◆ **Work task**:
The data is to be retyped in full, exactly.

◆ **Data for review**:
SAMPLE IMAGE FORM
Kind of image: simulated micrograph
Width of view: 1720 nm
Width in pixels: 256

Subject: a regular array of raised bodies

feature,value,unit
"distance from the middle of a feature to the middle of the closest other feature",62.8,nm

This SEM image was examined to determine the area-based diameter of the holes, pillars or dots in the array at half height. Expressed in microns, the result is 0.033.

◆ **Task output**:
SAMPLE IMAGE FORM
Kind of image: simulated micrograph
Width of view: 1720 nm
Width in pixels: 256

Subject: a regular array of raised bodies

feature,value,unit
"distance from the middle of a feature to the middle of the closest other feature",62.8,nm

This SEM image was examined to determine the area-based diameter of the holes, pillars or dots in the array at half height. Expressed in microns, the result is 0.033.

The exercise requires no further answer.